§ **WORK TASK**
Start at the line in the entries below that contains "Process module in", stop at the line that contains "FYI the section", and output exactly the lines in that span, both ends included.

§ **EXCERPTED RECORDS**
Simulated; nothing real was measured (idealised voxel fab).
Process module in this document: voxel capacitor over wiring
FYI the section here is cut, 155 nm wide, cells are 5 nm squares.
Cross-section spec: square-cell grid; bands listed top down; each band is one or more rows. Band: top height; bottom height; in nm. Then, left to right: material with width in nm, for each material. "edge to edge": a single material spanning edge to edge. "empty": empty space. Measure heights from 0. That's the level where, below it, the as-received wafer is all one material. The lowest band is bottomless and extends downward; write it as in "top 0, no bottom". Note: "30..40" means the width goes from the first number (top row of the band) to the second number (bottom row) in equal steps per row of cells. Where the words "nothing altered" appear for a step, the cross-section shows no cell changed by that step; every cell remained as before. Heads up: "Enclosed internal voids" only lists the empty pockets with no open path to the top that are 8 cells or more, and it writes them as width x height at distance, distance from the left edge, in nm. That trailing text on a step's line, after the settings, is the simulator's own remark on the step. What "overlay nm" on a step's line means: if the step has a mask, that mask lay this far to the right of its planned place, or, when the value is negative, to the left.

§ **EXERCISE OUTPUT**
Process module in this document: voxel capacitor over wiring
FYI the section here is cut, 155 nm wide, cells are 5 nm squares.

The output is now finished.